Listed records.
⁂

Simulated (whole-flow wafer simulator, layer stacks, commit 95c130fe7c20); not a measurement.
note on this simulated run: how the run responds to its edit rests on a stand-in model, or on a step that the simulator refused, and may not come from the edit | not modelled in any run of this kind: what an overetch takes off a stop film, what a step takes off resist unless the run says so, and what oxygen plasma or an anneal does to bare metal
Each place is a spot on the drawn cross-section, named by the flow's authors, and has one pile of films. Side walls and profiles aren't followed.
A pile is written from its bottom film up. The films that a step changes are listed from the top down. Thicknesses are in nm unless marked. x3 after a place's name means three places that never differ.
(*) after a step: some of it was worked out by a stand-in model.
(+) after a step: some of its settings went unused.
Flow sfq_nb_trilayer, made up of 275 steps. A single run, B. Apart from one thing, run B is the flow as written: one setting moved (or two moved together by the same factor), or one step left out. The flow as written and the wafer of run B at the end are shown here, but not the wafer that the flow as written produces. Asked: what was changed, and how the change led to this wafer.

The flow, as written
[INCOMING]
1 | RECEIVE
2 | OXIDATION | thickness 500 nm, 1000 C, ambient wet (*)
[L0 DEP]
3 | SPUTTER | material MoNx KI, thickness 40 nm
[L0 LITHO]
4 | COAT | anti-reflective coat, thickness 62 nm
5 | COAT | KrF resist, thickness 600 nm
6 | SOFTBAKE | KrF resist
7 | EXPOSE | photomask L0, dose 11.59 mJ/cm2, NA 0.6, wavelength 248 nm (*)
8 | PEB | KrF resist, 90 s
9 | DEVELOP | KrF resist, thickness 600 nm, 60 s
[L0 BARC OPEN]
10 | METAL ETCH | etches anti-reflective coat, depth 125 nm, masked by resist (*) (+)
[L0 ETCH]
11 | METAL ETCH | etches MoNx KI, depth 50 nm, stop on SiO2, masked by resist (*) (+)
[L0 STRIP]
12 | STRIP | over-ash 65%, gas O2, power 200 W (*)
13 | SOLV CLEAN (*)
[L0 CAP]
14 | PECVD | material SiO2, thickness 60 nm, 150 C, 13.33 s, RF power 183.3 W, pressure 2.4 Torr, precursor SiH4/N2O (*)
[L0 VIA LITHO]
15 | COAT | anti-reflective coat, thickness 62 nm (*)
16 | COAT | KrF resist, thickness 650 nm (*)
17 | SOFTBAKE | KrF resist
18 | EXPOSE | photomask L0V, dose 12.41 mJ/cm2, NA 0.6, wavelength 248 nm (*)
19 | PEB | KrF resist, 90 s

⁂

Activity. Exactly as written, please transcribe the lines from the start of the records above to the line that holds "(+) after a", both ends included.

Written reply.
Simulated (whole-flow wafer simulator, layer stacks, commit 95c130fe7c20); not a measurement.
note on this simulated run: how the run responds to its edit rests on a stand-in model, or on a step that the simulator refused, and may not come from the edit | not modelled in any run of this kind: what an overetch takes off a stop film, what a step takes off resist unless the run says so, and what oxygen plasma or an anneal does to bare metal
Each place is a spot on the drawn cross-section, named by the flow's authors, and has one pile of films. Side walls and profiles aren't followed.
A pile is written from its bottom film up. The films that a step changes are listed from the top down. Thicknesses are in nm unless marked. x3 after a place's name means three places that never differ.
(*) after a step: some of it was worked out by a stand-in model.
(+) after a step: some of its settings went unused.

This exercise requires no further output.